BEGIN Information given

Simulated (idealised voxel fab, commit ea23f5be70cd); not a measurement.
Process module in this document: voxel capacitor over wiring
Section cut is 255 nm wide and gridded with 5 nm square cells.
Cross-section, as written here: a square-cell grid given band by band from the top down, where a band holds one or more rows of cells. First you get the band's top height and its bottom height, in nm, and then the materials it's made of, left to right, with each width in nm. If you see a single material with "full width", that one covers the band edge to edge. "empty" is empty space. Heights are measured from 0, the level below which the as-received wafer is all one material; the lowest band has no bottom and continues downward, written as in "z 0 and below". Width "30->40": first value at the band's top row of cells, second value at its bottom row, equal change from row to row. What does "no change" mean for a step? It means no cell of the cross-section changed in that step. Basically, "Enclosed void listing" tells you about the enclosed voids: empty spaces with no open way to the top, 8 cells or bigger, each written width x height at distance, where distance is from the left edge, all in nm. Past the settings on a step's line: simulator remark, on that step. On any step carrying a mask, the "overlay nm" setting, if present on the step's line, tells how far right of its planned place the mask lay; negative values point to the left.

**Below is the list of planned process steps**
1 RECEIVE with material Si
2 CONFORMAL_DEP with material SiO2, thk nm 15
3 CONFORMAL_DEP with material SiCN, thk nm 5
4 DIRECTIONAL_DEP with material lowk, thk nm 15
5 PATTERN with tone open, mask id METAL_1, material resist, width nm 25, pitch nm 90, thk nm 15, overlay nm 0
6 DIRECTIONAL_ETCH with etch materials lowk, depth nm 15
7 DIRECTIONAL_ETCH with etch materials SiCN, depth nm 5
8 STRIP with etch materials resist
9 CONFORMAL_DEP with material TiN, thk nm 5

END Information given

• _Work instruction_
Retype the records above in full, with no differences.

• _Answer box_
Simulated (idealised voxel fab, commit ea23f5be70cd); not a measurement.
Process module in this document: voxel capacitor over wiring
Section cut is 255 nm wide and gridded with 5 nm square cells.
Cross-section, as written here: a square-cell grid given band by band from the top down, where a band holds one or more rows of cells. First you get the band's top height and its bottom height, in nm, and then the materials it's made of, left to right, with each width in nm. If you see a single material with "full width", that one covers the band edge to edge. "empty" is empty space. Heights are measured from 0, the level below which the as-received wafer is all one material; the lowest band has no bottom and continues downward, written as in "z 0 and below". Width "30->40": first value at the band's top row of cells, second value at its bottom row, equal change from row to row. What does "no change" mean for a step? It means no cell of the cross-section changed in that step. Basically, "Enclosed void listing" tells you about the enclosed voids: empty spaces with no open way to the top, 8 cells or bigger, each written width x height at distance, where distance is from the left edge, all in nm. Past the settings on a step's line: simulator remark, on that step. On any step carrying a mask, the "overlay nm" setting, if present on the step's line, tells how far right of its planned place the mask lay; negative values point to the left.

**Below is the list of planned process steps**
1 RECEIVE with material Si
2 CONFORMAL_DEP with material SiO2, thk nm 15
3 CONFORMAL_DEP with material SiCN, thk nm 5
4 DIRECTIONAL_DEP with material lowk, thk nm 15
5 PATTERN with tone open, mask id METAL_1, material resist, width nm 25, pitch nm 90, thk nm 15, overlay nm 0
6 DIRECTIONAL_ETCH with etch materials lowk, depth nm 15
7 DIRECTIONAL_ETCH with etch materials SiCN, depth nm 5
8 STRIP with etch materials resist
9 CONFORMAL_DEP with material TiN, thk nm 5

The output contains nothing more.